[Opening SOURCE MATERIAL section]

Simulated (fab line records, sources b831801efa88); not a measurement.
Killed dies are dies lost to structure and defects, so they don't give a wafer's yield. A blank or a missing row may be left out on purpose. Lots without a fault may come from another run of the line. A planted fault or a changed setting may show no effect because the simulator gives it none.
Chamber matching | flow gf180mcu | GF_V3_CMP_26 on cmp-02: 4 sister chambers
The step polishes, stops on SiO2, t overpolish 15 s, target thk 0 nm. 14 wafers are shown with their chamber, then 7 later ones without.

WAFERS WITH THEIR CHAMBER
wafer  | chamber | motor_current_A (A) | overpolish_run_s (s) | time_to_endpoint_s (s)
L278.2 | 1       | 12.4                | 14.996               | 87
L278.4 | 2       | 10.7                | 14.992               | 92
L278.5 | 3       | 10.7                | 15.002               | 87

[Closing SOURCE MATERIAL section]

◆ BRIEF
Reply with the complete records, restated exactly.

◆ EXERCISE ANSWER
Simulated (fab line records, sources b831801efa88); not a measurement.
Killed dies are dies lost to structure and defects, so they don't give a wafer's yield. A blank or a missing row may be left out on purpose. Lots without a fault may come from another run of the line. A planted fault or a changed setting may show no effect because the simulator gives it none.
Chamber matching | flow gf180mcu | GF_V3_CMP_26 on cmp-02: 4 sister chambers
The step polishes, stops on SiO2, t overpolish 15 s, target thk 0 nm. 14 wafers are shown with their chamber, then 7 later ones without.

WAFERS WITH THEIR CHAMBER
wafer  | chamber | motor_current_A (A) | overpolish_run_s (s) | time_to_endpoint_s (s)
L278.2 | 1       | 12.4                | 14.996               | 87
L278.4 | 2       | 10.7                | 14.992               | 92
L278.5 | 3       | 10.7                | 15.002               | 87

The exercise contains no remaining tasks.